ACTIVITY: Give the data again exactly, from its opening line through the line in which "time_s: time in" appears.

+-------+

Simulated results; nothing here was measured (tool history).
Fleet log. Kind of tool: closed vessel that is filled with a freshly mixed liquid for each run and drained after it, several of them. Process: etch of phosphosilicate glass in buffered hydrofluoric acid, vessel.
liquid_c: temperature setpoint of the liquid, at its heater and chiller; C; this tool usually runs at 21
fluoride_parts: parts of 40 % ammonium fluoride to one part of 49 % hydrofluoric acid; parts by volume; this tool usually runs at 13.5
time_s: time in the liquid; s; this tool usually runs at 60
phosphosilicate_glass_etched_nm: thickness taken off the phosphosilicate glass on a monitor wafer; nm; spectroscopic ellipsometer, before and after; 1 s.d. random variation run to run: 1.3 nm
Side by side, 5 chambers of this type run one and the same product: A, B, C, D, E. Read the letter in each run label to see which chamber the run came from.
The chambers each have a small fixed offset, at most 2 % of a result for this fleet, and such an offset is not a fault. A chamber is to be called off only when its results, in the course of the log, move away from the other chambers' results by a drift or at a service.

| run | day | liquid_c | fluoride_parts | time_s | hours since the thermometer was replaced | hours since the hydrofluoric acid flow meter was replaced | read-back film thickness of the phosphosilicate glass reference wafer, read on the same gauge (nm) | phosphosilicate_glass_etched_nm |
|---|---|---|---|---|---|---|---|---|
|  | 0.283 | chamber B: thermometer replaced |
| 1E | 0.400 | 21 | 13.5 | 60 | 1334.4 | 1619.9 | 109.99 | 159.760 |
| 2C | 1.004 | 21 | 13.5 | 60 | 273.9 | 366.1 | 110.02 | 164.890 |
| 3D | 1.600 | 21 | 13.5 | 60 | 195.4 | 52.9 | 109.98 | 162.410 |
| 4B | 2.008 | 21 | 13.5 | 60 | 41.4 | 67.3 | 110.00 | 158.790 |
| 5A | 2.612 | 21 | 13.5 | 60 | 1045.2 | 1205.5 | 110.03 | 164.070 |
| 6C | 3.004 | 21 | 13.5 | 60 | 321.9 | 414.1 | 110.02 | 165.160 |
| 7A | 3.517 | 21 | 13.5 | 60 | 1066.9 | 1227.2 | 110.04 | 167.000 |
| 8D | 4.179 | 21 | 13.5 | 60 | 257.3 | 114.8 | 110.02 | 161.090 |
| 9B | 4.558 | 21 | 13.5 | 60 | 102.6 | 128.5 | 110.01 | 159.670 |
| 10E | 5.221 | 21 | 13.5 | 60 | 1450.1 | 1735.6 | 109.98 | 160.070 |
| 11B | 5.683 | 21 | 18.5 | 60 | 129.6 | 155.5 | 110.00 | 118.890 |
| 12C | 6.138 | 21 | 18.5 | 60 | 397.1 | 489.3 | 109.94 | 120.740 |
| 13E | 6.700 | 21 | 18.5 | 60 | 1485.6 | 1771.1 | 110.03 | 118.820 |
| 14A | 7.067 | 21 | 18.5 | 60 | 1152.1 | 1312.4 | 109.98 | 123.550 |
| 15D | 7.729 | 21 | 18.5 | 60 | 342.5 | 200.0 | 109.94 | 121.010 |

+-------+

WRITTEN ANSWER:
Simulated results; nothing here was measured (tool history).
Fleet log. Kind of tool: closed vessel that is filled with a freshly mixed liquid for each run and drained after it, several of them. Process: etch of phosphosilicate glass in buffered hydrofluoric acid, vessel.
liquid_c: temperature setpoint of the liquid, at its heater and chiller; C; this tool usually runs at 21
fluoride_parts: parts of 40 % ammonium fluoride to one part of 49 % hydrofluoric acid; parts by volume; this tool usually runs at 13.5
time_s: time in the liquid; s; this tool usually runs at 60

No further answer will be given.